- - - - -

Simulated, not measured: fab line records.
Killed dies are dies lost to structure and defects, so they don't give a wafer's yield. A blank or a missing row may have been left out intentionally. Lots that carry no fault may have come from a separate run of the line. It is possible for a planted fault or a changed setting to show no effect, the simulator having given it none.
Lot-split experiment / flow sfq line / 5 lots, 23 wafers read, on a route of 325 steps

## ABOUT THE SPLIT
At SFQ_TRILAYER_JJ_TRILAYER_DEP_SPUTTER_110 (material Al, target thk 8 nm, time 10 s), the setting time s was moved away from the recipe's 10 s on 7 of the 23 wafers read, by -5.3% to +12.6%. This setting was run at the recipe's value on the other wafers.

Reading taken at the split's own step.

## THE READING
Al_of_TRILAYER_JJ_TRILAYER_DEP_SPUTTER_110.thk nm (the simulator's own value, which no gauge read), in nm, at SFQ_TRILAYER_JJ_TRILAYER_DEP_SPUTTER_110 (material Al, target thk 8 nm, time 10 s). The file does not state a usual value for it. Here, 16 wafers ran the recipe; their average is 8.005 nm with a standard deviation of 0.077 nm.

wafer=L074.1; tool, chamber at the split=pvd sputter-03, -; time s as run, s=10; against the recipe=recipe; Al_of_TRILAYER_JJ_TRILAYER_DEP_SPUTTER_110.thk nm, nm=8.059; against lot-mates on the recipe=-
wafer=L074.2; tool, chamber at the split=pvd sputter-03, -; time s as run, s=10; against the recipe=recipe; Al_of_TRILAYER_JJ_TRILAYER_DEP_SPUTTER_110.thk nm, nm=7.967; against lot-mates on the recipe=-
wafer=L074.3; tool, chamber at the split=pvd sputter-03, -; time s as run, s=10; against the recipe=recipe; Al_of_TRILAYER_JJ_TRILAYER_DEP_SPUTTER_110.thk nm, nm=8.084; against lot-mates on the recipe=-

- - - - -

▸ **Work task**
Please copy only the lines between the first line of the entries and the line with "Lot-split experiment /", keeping those two end lines as well, exactly as written.

▸ **Task output**
Simulated, not measured: fab line records.
Killed dies are dies lost to structure and defects, so they don't give a wafer's yield. A blank or a missing row may have been left out intentionally. Lots that carry no fault may have come from a separate run of the line. It is possible for a planted fault or a changed setting to show no effect, the simulator having given it none.
Lot-split experiment / flow sfq line / 5 lots, 23 wafers read, on a route of 325 steps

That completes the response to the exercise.